ASSIGNMENT =
Stop at the line containing "L250 | day 18": every line of the listing from the first up to that one must be set down exactly.

• • • •

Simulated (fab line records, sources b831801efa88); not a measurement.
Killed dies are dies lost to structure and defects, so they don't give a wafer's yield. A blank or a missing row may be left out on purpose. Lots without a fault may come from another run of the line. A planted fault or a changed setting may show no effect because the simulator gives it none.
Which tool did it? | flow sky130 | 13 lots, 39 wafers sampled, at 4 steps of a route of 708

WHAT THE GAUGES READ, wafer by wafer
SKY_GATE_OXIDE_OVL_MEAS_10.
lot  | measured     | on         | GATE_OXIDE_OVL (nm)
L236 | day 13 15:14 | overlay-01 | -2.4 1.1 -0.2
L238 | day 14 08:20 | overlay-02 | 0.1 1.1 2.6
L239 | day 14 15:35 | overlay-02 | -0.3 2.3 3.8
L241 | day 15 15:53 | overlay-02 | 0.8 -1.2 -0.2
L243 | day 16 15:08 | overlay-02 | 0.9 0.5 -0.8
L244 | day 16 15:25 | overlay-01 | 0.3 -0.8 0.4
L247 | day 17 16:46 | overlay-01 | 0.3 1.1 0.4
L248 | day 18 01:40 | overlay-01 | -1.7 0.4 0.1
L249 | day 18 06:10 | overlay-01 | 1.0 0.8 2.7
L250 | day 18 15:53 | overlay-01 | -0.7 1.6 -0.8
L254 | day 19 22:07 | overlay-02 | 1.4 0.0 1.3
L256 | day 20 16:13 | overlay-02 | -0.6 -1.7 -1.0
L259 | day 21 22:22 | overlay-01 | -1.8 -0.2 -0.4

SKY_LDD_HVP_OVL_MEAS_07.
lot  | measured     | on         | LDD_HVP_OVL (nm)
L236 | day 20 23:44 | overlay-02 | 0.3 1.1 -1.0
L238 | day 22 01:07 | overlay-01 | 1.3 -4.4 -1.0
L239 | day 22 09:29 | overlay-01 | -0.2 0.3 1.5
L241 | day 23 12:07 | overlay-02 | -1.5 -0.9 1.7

• • • •

TASK OUTPUT =
Simulated (fab line records, sources b831801efa88); not a measurement.
Killed dies are dies lost to structure and defects, so they don't give a wafer's yield. A blank or a missing row may be left out on purpose. Lots without a fault may come from another run of the line. A planted fault or a changed setting may show no effect because the simulator gives it none.
Which tool did it? | flow sky130 | 13 lots, 39 wafers sampled, at 4 steps of a route of 708

WHAT THE GAUGES READ, wafer by wafer
SKY_GATE_OXIDE_OVL_MEAS_10.
lot  | measured     | on         | GATE_OXIDE_OVL (nm)
L236 | day 13 15:14 | overlay-01 | -2.4 1.1 -0.2
L238 | day 14 08:20 | overlay-02 | 0.1 1.1 2.6
L239 | day 14 15:35 | overlay-02 | -0.3 2.3 3.8
L241 | day 15 15:53 | overlay-02 | 0.8 -1.2 -0.2
L243 | day 16 15:08 | overlay-02 | 0.9 0.5 -0.8
L244 | day 16 15:25 | overlay-01 | 0.3 -0.8 0.4
L247 | day 17 16:46 | overlay-01 | 0.3 1.1 0.4
L248 | day 18 01:40 | overlay-01 | -1.7 0.4 0.1
L249 | day 18 06:10 | overlay-01 | 1.0 0.8 2.7
L250 | day 18 15:53 | overlay-01 | -0.7 1.6 -0.8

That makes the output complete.